**Source information**:
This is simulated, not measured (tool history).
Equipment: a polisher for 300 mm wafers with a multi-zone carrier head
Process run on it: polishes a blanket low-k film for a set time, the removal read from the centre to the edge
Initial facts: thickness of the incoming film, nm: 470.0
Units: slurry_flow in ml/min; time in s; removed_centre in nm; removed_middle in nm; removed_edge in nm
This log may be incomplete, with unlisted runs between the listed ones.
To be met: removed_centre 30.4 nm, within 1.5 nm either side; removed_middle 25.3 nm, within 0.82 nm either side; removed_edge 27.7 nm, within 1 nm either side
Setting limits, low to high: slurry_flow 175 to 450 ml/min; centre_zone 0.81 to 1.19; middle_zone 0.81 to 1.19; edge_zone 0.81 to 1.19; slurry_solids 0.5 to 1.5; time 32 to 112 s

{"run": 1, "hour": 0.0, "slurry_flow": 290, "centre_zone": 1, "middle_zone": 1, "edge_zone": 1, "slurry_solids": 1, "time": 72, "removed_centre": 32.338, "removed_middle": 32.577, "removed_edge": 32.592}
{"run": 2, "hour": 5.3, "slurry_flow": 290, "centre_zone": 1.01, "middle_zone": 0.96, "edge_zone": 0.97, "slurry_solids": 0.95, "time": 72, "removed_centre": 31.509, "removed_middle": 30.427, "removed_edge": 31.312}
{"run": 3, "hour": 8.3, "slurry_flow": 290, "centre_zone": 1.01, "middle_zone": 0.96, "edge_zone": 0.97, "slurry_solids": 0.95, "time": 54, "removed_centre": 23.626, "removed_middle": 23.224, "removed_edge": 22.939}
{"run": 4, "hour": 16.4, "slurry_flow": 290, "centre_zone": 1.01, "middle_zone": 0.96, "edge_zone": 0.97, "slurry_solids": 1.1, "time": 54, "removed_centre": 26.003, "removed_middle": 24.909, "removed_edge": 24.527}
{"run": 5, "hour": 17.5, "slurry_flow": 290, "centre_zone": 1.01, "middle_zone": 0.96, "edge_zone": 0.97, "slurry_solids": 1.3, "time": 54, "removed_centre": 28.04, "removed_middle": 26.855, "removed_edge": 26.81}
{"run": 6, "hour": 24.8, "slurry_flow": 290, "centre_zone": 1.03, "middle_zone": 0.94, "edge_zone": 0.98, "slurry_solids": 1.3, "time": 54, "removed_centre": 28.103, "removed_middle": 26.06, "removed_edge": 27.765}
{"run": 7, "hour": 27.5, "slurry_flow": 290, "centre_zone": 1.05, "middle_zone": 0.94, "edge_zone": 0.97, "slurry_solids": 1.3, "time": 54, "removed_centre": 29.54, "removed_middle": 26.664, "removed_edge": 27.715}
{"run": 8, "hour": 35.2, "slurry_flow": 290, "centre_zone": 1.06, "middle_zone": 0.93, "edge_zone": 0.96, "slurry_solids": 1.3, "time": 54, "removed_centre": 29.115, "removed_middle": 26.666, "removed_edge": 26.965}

**Work request**:
The lines from the start of the entries above through the line containing "Initial facts: thickness" are the ones to return, please; copy them exactly and include both ends.

**Worked solution**:
This is simulated, not measured (tool history).
Equipment: a polisher for 300 mm wafers with a multi-zone carrier head
Process run on it: polishes a blanket low-k film for a set time, the removal read from the centre to the edge
Initial facts: thickness of the incoming film, nm: 470.0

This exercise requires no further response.